- Assignment -
Reproduce the records word for word, from the first line to the line containing "</measurement>".

* * * * * * *
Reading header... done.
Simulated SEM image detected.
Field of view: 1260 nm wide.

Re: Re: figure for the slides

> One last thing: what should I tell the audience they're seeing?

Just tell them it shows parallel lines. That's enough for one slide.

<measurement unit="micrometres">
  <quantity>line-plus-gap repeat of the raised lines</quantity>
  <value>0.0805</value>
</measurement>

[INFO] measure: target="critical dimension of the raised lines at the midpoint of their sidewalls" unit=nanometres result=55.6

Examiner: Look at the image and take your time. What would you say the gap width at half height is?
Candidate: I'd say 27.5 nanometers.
* * * * * * *

- Task response -
Reading header... done.
Simulated SEM image detected.
Field of view: 1260 nm wide.

Re: Re: figure for the slides

> One last thing: what should I tell the audience they're seeing?

Just tell them it shows parallel lines. That's enough for one slide.

<measurement unit="micrometres">
  <quantity>line-plus-gap repeat of the raised lines</quantity>
  <value>0.0805</value>
</measurement>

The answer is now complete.